** Listed entries follows **

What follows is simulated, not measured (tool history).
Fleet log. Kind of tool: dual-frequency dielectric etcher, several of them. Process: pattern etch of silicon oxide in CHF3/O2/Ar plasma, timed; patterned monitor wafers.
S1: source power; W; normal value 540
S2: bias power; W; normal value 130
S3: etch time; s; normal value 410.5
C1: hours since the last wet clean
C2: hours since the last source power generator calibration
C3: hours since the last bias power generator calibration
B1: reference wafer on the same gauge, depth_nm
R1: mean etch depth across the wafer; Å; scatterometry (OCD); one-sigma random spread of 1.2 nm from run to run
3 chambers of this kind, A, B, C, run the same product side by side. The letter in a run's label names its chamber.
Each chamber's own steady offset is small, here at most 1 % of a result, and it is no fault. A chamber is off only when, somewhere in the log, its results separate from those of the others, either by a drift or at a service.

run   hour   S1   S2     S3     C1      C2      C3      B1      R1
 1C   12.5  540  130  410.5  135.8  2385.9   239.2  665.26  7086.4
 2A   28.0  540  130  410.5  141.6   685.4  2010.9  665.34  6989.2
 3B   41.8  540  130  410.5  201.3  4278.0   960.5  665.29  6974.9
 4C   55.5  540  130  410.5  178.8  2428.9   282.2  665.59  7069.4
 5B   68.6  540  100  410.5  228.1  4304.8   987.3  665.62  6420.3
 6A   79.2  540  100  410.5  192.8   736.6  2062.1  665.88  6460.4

** End of Listed entries **

▸ **Requirement**
Your answer must be an exact transcription of all the data above.

▸ **Exercise answer**
What follows is simulated, not measured (tool history).
Fleet log. Kind of tool: dual-frequency dielectric etcher, several of them. Process: pattern etch of silicon oxide in CHF3/O2/Ar plasma, timed; patterned monitor wafers.
S1: source power; W; normal value 540
S2: bias power; W; normal value 130
S3: etch time; s; normal value 410.5
C1: hours since the last wet clean
C2: hours since the last source power generator calibration
C3: hours since the last bias power generator calibration
B1: reference wafer on the same gauge, depth_nm
R1: mean etch depth across the wafer; Å; scatterometry (OCD); one-sigma random spread of 1.2 nm from run to run
3 chambers of this kind, A, B, C, run the same product side by side. The letter in a run's label names its chamber.
Each chamber's own steady offset is small, here at most 1 % of a result, and it is no fault. A chamber is off only when, somewhere in the log, its results separate from those of the others, either by a drift or at a service.

run   hour   S1   S2     S3     C1      C2      C3      B1      R1
 1C   12.5  540  130  410.5  135.8  2385.9   239.2  665.26  7086.4
 2A   28.0  540  130  410.5  141.6   685.4  2010.9  665.34  6989.2
 3B   41.8  540  130  410.5  201.3  4278.0   960.5  665.29  6974.9
 4C   55.5  540  130  410.5  178.8  2428.9   282.2  665.59  7069.4
 5B   68.6  540  100  410.5  228.1  4304.8   987.3  665.62  6420.3
 6A   79.2  540  100  410.5  192.8   736.6  2062.1  665.88  6460.4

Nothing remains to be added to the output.